* **REQUIRED ACTION**
When you repeat the listing, keep every character as it is.

-------------------------

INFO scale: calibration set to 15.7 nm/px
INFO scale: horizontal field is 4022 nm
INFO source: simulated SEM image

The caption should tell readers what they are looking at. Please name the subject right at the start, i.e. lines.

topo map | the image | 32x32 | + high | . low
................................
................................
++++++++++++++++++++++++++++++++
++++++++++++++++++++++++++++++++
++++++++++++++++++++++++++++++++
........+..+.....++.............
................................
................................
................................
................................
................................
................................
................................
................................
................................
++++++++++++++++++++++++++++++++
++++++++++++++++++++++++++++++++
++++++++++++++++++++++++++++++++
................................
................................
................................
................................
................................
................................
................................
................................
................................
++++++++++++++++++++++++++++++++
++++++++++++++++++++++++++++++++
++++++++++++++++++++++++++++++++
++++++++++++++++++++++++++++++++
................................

-------------------------

* **TASK RESPONSE**
INFO scale: calibration set to 15.7 nm/px
INFO scale: horizontal field is 4022 nm
INFO source: simulated SEM image

The caption should tell readers what they are looking at. Please name the subject right at the start, i.e. lines.

topo map | the image | 32x32 | + high | . low
................................
................................
++++++++++++++++++++++++++++++++
++++++++++++++++++++++++++++++++
++++++++++++++++++++++++++++++++
........+..+.....++.............
................................
................................
................................
................................
................................
................................
................................
................................
................................
++++++++++++++++++++++++++++++++
++++++++++++++++++++++++++++++++
++++++++++++++++++++++++++++++++
................................
................................
................................
................................
................................
................................
................................
................................
................................
++++++++++++++++++++++++++++++++
++++++++++++++++++++++++++++++++
++++++++++++++++++++++++++++++++
++++++++++++++++++++++++++++++++
................................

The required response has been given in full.